[Start of Attachment]

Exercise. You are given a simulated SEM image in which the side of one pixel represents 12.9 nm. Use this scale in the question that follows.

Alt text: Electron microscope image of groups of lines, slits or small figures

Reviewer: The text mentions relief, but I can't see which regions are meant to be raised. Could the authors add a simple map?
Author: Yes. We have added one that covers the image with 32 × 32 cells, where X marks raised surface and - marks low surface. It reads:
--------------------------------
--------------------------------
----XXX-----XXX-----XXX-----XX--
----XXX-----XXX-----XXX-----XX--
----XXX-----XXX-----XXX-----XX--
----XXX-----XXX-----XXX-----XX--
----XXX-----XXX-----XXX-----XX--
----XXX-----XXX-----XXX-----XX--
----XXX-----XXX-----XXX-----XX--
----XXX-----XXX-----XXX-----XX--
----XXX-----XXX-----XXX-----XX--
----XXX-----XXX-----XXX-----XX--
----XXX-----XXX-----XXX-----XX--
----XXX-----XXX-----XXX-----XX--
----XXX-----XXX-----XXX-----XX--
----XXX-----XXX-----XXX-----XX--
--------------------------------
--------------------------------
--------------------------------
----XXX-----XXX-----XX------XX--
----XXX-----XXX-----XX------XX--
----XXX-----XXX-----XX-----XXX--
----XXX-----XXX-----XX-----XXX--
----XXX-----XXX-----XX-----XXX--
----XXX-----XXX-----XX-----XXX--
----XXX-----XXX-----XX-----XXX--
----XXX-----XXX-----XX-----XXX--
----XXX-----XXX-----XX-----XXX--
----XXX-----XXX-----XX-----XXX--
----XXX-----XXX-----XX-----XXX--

[End of Attachment]

* [Work order] Copy the material above word for word, taking the first line, the line containing "Alt text: Electron", and every line between them, and nothing else.

* [Task output]
Exercise. You are given a simulated SEM image in which the side of one pixel represents 12.9 nm. Use this scale in the question that follows.

Alt text: Electron microscope image of groups of lines, slits or small figures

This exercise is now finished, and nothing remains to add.